Action item:
What appears from the first line of the records below through the line containing "## ABOUT THE SPLIT" must be reproduced verbatim.

Start of Information given
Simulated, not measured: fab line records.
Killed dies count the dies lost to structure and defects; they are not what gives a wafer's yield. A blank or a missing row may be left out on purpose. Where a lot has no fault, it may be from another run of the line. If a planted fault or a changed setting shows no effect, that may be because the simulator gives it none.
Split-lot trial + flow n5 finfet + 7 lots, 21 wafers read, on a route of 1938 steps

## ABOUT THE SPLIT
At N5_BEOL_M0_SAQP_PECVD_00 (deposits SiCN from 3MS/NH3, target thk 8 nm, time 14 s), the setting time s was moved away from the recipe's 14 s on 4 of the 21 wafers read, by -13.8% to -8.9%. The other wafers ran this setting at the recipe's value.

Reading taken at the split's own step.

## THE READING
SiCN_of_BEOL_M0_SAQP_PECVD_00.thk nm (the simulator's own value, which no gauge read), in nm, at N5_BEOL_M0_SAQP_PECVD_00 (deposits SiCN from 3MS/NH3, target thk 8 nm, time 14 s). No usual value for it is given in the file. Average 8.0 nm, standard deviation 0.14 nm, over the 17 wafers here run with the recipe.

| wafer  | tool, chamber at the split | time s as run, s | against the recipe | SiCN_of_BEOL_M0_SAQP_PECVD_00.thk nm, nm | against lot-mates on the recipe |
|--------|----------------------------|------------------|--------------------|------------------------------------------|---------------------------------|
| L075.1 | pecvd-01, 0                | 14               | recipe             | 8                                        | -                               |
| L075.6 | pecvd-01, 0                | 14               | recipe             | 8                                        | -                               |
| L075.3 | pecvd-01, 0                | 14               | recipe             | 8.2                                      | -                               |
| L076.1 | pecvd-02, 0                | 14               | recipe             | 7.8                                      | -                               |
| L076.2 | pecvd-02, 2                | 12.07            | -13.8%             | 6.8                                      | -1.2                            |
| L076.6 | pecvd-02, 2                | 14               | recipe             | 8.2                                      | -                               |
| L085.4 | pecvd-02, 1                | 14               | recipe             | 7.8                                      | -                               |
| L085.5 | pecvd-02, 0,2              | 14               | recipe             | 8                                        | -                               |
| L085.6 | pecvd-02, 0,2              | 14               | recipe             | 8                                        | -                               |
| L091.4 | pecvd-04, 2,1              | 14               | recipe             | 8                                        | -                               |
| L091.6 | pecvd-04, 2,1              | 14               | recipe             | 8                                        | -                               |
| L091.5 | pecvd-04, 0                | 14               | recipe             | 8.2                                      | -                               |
End of Information given

Task result:
Simulated, not measured: fab line records.
Killed dies count the dies lost to structure and defects; they are not what gives a wafer's yield. A blank or a missing row may be left out on purpose. Where a lot has no fault, it may be from another run of the line. If a planted fault or a changed setting shows no effect, that may be because the simulator gives it none.
Split-lot trial + flow n5 finfet + 7 lots, 21 wafers read, on a route of 1938 steps

## ABOUT THE SPLIT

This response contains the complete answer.